> [Supplied records]
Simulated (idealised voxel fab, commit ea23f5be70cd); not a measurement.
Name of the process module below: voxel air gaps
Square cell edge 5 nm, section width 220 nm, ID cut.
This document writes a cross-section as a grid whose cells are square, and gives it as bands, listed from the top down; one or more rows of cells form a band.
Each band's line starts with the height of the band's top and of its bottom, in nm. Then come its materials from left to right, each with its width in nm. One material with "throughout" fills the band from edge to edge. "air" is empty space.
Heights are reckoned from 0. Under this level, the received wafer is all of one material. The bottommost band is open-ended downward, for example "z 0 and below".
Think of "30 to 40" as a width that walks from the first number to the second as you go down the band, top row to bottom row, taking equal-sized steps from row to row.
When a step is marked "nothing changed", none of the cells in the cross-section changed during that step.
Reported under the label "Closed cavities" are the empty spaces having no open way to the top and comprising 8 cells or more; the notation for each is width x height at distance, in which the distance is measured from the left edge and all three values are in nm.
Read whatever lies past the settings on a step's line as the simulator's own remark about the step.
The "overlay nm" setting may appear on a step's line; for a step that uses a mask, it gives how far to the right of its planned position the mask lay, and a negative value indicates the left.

> [Work instruction] In the data above, retype exactly and only the lines between the one holding "Reported under the" and the one holding "Read whatever lies", inclusive.

> [Written response]
Reported under the label "Closed cavities" are the empty spaces having no open way to the top and comprising 8 cells or more; the notation for each is width x height at distance, in which the distance is measured from the left edge and all three values are in nm.
Read whatever lies past the settings on a step's line as the simulator's own remark about the step.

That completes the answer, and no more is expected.